_WORK REQUEST:_
Give back the lines of the records exactly, starting at the first and ending at the one with "12C,53.9,19.5,45,55,49.3,684,89.992,2.9699".

_RECORD EXTRACTS:_
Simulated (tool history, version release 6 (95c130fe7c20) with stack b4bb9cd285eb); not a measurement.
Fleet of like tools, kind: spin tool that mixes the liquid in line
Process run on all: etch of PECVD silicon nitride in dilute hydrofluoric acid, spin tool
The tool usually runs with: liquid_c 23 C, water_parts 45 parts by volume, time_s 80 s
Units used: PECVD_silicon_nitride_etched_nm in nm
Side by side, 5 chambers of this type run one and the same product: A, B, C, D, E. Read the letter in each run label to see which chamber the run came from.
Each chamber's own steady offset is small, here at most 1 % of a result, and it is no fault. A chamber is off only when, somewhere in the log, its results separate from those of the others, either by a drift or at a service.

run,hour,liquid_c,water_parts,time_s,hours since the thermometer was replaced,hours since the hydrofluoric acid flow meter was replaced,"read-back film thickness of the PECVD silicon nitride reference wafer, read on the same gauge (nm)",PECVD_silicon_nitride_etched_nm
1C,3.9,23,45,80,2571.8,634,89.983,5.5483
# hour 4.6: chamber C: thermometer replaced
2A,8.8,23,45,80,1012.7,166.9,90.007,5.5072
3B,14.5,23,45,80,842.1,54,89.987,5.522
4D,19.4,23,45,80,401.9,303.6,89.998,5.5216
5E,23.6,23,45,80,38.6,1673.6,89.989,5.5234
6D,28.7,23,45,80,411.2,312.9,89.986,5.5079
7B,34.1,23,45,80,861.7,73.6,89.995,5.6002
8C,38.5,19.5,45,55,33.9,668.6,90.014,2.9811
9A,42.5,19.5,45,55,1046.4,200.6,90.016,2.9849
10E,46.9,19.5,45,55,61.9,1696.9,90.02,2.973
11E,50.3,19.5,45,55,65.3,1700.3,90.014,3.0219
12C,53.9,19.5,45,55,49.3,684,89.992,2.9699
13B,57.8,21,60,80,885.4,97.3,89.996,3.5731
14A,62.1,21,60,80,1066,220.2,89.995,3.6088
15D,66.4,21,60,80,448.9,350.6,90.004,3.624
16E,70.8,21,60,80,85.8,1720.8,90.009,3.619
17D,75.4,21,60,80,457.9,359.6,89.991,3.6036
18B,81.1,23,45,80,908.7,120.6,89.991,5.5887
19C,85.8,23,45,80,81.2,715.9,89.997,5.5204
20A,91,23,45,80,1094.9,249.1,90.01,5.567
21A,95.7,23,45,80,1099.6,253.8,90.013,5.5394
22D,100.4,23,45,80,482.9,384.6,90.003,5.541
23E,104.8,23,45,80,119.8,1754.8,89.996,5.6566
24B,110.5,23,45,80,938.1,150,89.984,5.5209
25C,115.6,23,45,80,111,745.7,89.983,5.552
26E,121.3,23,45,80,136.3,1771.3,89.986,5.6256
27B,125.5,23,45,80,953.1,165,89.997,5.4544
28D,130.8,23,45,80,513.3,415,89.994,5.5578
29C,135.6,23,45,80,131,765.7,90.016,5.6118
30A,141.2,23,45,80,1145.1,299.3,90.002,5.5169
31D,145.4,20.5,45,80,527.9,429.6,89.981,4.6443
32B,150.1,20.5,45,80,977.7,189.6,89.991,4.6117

_ANSWER SPACE:_
Simulated (tool history, version release 6 (95c130fe7c20) with stack b4bb9cd285eb); not a measurement.
Fleet of like tools, kind: spin tool that mixes the liquid in line
Process run on all: etch of PECVD silicon nitride in dilute hydrofluoric acid, spin tool
The tool usually runs with: liquid_c 23 C, water_parts 45 parts by volume, time_s 80 s
Units used: PECVD_silicon_nitride_etched_nm in nm
Side by side, 5 chambers of this type run one and the same product: A, B, C, D, E. Read the letter in each run label to see which chamber the run came from.
Each chamber's own steady offset is small, here at most 1 % of a result, and it is no fault. A chamber is off only when, somewhere in the log, its results separate from those of the others, either by a drift or at a service.

run,hour,liquid_c,water_parts,time_s,hours since the thermometer was replaced,hours since the hydrofluoric acid flow meter was replaced,"read-back film thickness of the PECVD silicon nitride reference wafer, read on the same gauge (nm)",PECVD_silicon_nitride_etched_nm
1C,3.9,23,45,80,2571.8,634,89.983,5.5483
# hour 4.6: chamber C: thermometer replaced
2A,8.8,23,45,80,1012.7,166.9,90.007,5.5072
3B,14.5,23,45,80,842.1,54,89.987,5.522
4D,19.4,23,45,80,401.9,303.6,89.998,5.5216
5E,23.6,23,45,80,38.6,1673.6,89.989,5.5234
6D,28.7,23,45,80,411.2,312.9,89.986,5.5079
7B,34.1,23,45,80,861.7,73.6,89.995,5.6002
8C,38.5,19.5,45,55,33.9,668.6,90.014,2.9811
9A,42.5,19.5,45,55,1046.4,200.6,90.016,2.9849
10E,46.9,19.5,45,55,61.9,1696.9,90.02,2.973
11E,50.3,19.5,45,55,65.3,1700.3,90.014,3.0219
12C,53.9,19.5,45,55,49.3,684,89.992,2.9699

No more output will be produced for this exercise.